» **ASSIGNMENT**
For this exercise, repeat the listing below from its first line through the line containing "C2: hours of", exactly as written.

» **STUDY MATERIAL**
+ + + + +

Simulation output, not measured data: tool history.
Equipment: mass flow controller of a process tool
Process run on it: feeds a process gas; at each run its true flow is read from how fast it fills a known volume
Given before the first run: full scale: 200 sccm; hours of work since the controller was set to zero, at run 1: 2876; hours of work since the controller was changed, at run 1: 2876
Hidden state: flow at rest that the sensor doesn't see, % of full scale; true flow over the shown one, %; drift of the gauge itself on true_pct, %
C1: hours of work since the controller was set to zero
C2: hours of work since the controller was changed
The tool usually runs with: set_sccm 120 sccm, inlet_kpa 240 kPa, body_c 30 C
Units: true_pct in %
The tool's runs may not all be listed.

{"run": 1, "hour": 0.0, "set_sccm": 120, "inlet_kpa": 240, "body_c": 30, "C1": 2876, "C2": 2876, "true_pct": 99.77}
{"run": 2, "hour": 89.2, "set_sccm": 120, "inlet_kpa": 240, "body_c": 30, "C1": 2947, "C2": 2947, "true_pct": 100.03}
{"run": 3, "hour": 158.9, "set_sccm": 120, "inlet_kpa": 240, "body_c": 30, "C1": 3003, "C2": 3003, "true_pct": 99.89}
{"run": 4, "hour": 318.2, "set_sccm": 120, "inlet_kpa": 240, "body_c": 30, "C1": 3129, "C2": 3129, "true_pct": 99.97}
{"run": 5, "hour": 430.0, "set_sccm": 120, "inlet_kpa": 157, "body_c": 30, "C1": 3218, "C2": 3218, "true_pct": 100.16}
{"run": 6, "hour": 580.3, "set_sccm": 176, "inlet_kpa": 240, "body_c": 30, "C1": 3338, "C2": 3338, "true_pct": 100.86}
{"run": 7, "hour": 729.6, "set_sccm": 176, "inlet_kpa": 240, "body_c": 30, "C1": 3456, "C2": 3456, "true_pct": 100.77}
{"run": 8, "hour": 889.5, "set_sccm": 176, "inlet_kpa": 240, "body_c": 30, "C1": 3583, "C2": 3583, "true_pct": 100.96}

+ + + + +

» **TASK RESPONSE**
Simulation output, not measured data: tool history.
Equipment: mass flow controller of a process tool
Process run on it: feeds a process gas; at each run its true flow is read from how fast it fills a known volume
Given before the first run: full scale: 200 sccm; hours of work since the controller was set to zero, at run 1: 2876; hours of work since the controller was changed, at run 1: 2876
Hidden state: flow at rest that the sensor doesn't see, % of full scale; true flow over the shown one, %; drift of the gauge itself on true_pct, %
C1: hours of work since the controller was set to zero
C2: hours of work since the controller was changed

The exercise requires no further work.